-- Record extracts follows --

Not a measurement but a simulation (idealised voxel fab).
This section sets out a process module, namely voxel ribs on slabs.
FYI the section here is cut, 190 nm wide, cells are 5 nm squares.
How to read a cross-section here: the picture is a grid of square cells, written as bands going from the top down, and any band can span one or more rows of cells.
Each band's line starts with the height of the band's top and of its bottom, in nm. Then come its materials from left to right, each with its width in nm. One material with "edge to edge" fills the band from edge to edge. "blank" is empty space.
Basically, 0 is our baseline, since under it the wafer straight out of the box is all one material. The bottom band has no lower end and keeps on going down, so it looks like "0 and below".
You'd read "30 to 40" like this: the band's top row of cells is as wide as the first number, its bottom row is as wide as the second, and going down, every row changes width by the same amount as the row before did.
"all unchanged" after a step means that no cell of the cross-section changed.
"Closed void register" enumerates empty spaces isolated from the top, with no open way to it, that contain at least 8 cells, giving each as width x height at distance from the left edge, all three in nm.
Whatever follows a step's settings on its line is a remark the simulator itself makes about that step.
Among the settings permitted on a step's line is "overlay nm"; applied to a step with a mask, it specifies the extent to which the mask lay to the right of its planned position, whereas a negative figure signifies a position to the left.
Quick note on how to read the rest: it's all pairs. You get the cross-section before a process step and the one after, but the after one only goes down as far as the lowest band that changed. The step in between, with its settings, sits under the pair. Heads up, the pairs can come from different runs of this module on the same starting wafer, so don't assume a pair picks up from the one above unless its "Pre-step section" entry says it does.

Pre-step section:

-- Record extracts concluded --

**Work item:** Copy out the range of lines above starting at the line with "row before did." and ending at the line with "Quick note on", exactly and including both.

**Answer space:**
You'd read "30 to 40" like this: the band's top row of cells is as wide as the first number, its bottom row is as wide as the second, and going down, every row changes width by the same amount as the row before did.
"all unchanged" after a step means that no cell of the cross-section changed.
"Closed void register" enumerates empty spaces isolated from the top, with no open way to it, that contain at least 8 cells, giving each as width x height at distance from the left edge, all three in nm.
Whatever follows a step's settings on its line is a remark the simulator itself makes about that step.
Among the settings permitted on a step's line is "overlay nm"; applied to a step with a mask, it specifies the extent to which the mask lay to the right of its planned position, whereas a negative figure signifies a position to the left.
Quick note on how to read the rest: it's all pairs. You get the cross-section before a process step and the one after, but the after one only goes down as far as the lowest band that changed. The step in between, with its settings, sits under the pair. Heads up, the pairs can come from different runs of this module on the same starting wafer, so don't assume a pair picks up from the one above unless its "Pre-step section" entry says it does.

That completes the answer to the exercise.